» WORK INSTRUCTION
Please set down exactly the lines of the listing below from the line containing "Known at the" through the line containing "Usual settings: oven_c", both lines included, leaving out all other lines.

» GIVEN INFORMATION
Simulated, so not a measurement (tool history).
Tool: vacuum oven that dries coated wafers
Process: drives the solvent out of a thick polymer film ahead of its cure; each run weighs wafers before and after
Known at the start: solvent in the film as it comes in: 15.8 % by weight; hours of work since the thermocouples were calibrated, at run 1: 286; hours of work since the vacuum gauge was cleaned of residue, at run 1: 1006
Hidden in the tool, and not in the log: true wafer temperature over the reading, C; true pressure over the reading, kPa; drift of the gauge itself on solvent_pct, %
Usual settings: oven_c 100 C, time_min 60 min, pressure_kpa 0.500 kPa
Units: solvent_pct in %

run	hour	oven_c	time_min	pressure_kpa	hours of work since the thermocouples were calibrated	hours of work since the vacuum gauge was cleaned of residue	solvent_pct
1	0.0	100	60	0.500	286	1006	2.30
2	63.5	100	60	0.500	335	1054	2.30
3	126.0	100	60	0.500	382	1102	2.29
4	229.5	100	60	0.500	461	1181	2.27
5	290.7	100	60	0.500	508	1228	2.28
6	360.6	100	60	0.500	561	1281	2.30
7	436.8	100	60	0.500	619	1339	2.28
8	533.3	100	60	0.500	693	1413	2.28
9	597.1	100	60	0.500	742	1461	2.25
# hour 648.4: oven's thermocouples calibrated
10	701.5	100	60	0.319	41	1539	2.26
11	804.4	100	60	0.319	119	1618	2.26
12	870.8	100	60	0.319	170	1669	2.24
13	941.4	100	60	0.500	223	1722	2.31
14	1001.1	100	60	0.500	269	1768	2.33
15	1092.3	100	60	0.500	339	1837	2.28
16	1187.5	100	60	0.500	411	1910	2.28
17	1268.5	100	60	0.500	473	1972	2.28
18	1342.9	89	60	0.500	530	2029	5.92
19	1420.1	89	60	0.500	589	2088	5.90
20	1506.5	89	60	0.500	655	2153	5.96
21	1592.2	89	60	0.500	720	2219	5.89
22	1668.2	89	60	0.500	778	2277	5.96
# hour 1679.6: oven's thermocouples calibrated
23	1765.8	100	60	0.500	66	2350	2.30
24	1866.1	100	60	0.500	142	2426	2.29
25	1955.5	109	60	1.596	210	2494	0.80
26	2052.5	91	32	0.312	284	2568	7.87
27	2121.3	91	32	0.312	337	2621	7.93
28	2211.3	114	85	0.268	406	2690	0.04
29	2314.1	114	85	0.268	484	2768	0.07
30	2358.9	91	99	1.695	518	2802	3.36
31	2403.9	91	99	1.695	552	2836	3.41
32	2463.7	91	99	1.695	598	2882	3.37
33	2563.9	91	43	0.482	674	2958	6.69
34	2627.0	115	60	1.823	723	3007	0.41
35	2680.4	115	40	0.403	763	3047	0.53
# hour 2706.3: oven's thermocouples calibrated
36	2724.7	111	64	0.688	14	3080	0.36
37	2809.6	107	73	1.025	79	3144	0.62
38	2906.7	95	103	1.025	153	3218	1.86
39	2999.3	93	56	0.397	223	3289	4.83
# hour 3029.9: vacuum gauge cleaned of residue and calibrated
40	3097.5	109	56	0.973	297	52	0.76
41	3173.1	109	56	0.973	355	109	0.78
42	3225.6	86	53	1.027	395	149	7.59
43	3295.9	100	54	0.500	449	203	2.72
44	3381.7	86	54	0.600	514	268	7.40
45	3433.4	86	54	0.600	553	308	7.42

» EXPECTED ANSWER
Known at the start: solvent in the film as it comes in: 15.8 % by weight; hours of work since the thermocouples were calibrated, at run 1: 286; hours of work since the vacuum gauge was cleaned of residue, at run 1: 1006
Hidden in the tool, and not in the log: true wafer temperature over the reading, C; true pressure over the reading, kPa; drift of the gauge itself on solvent_pct, %
Usual settings: oven_c 100 C, time_min 60 min, pressure_kpa 0.500 kPa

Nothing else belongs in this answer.